-- Dataset excerpts follows --

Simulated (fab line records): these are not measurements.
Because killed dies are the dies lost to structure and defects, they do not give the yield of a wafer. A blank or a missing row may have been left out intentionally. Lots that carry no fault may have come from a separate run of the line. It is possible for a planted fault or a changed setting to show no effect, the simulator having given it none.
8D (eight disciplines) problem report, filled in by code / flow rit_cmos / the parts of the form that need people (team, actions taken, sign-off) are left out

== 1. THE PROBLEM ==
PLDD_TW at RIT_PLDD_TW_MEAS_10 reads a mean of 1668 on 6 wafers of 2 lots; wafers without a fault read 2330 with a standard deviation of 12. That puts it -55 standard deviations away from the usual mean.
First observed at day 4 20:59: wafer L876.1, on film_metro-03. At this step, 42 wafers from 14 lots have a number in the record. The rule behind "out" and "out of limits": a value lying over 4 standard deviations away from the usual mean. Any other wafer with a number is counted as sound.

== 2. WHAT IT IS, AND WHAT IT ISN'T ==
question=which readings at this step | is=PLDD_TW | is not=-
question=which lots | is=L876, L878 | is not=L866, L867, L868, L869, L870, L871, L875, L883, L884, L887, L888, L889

-- Dataset excerpts concluded --

:: Task item ::
Write every entry out again exactly.

:: Task output ::
Simulated (fab line records): these are not measurements.
Because killed dies are the dies lost to structure and defects, they do not give the yield of a wafer. A blank or a missing row may have been left out intentionally. Lots that carry no fault may have come from a separate run of the line. It is possible for a planted fault or a changed setting to show no effect, the simulator having given it none.
8D (eight disciplines) problem report, filled in by code / flow rit_cmos / the parts of the form that need people (team, actions taken, sign-off) are left out

== 1. THE PROBLEM ==
PLDD_TW at RIT_PLDD_TW_MEAS_10 reads a mean of 1668 on 6 wafers of 2 lots; wafers without a fault read 2330 with a standard deviation of 12. That puts it -55 standard deviations away from the usual mean.
First observed at day 4 20:59: wafer L876.1, on film_metro-03. At this step, 42 wafers from 14 lots have a number in the record. The rule behind "out" and "out of limits": a value lying over 4 standard deviations away from the usual mean. Any other wafer with a number is counted as sound.

== 2. WHAT IT IS, AND WHAT IT ISN'T ==
question=which readings at this step | is=PLDD_TW | is not=-
question=which lots | is=L876, L878 | is not=L866, L867, L868, L869, L870, L871, L875, L883, L884, L887, L888, L889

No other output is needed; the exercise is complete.